ACTIVITY →
Return exactly and only these lines: the first of the listing through the one containing "route steps=602 shown".

ENTRIES SHOWN →
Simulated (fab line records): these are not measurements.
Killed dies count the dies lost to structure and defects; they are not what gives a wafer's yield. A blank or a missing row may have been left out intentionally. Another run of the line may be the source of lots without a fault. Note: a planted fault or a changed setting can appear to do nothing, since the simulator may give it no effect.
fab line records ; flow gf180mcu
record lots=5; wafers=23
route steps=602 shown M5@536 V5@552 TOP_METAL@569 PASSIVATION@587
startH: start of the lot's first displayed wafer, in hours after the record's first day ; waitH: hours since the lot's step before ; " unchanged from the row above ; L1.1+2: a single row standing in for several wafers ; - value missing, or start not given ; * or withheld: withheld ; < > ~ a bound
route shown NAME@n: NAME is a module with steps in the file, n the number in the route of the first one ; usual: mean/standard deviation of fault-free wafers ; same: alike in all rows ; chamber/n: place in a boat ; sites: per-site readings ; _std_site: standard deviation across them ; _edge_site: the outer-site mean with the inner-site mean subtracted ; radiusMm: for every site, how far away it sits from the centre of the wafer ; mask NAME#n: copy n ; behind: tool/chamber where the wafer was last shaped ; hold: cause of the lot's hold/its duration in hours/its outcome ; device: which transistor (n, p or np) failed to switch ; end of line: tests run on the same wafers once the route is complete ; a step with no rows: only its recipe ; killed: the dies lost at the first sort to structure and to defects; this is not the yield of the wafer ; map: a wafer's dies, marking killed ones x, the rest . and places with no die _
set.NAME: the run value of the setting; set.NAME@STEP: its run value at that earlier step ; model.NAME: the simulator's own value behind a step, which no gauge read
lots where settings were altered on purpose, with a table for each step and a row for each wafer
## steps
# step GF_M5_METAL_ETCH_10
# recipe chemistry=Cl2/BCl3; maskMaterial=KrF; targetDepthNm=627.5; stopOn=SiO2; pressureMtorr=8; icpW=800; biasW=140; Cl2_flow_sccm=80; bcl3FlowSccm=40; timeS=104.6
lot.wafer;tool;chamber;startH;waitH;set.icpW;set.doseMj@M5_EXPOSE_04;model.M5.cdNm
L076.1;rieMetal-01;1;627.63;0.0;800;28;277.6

EXERCISE SOLUTION →
Simulated (fab line records): these are not measurements.
Killed dies count the dies lost to structure and defects; they are not what gives a wafer's yield. A blank or a missing row may have been left out intentionally. Another run of the line may be the source of lots without a fault. Note: a planted fault or a changed setting can appear to do nothing, since the simulator may give it no effect.
fab line records ; flow gf180mcu
record lots=5; wafers=23
route steps=602 shown M5@536 V5@552 TOP_METAL@569 PASSIVATION@587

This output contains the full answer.